> _EXTRACTED RECORDS_:

========================================

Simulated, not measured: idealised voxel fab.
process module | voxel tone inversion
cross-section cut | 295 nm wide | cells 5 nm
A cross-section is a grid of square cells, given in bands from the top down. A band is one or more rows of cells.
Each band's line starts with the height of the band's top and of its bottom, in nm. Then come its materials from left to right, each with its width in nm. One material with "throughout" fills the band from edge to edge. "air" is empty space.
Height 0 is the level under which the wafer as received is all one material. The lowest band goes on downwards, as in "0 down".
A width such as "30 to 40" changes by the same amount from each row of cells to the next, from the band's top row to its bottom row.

========================================

> _WORK INSTRUCTION_: Each record above is to be given again without any change to its wording.

> _EXERCISE RESULT_:
Simulated, not measured: idealised voxel fab.
process module | voxel tone inversion
cross-section cut | 295 nm wide | cells 5 nm
A cross-section is a grid of square cells, given in bands from the top down. A band is one or more rows of cells.
Each band's line starts with the height of the band's top and of its bottom, in nm. Then come its materials from left to right, each with its width in nm. One material with "throughout" fills the band from edge to edge. "air" is empty space.
Height 0 is the level under which the wafer as received is all one material. The lowest band goes on downwards, as in "0 down".
A width such as "30 to 40" changes by the same amount from each row of cells to the next, from the band's top row to its bottom row.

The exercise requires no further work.